→ **Record extracts**:
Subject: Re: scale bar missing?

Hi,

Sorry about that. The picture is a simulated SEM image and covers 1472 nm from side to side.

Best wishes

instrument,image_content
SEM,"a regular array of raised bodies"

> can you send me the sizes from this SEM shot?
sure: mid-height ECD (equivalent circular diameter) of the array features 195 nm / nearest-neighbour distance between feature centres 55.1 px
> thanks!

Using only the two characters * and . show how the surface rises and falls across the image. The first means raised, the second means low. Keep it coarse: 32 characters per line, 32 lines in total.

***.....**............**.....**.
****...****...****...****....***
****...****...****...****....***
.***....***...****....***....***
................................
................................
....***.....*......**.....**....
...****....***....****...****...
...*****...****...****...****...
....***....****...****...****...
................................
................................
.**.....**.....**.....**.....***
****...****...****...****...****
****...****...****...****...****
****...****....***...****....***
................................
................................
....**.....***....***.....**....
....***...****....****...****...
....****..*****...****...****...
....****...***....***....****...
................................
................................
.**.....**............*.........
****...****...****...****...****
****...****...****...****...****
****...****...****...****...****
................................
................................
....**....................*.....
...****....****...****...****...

→ **Assigned task**: Repeat each entry above exactly as shown.

→ **Answer space**:
Subject: Re: scale bar missing?

Hi,

Sorry about that. The picture is a simulated SEM image and covers 1472 nm from side to side.

Best wishes

instrument,image_content
SEM,"a regular array of raised bodies"

> can you send me the sizes from this SEM shot?
sure: mid-height ECD (equivalent circular diameter) of the array features 195 nm / nearest-neighbour distance between feature centres 55.1 px
> thanks!

Using only the two characters * and . show how the surface rises and falls across the image. The first means raised, the second means low. Keep it coarse: 32 characters per line, 32 lines in total.

***.....**............**.....**.
****...****...****...****....***
****...****...****...****....***
.***....***...****....***....***
................................
................................
....***.....*......**.....**....
...****....***....****...****...
...*****...****...****...****...
....***....****...****...****...
................................
................................
.**.....**.....**.....**.....***
****...****...****...****...****
****...****...****...****...****
****...****....***...****....***
................................
................................
....**.....***....***.....**....
....***...****....****...****...
....****..*****...****...****...
....****...***....***....****...
................................
................................
.**.....**............*.........
****...****...****...****...****
****...****...****...****...****
****...****...****...****...****
................................
................................
....**....................*.....
...****....****...****...****...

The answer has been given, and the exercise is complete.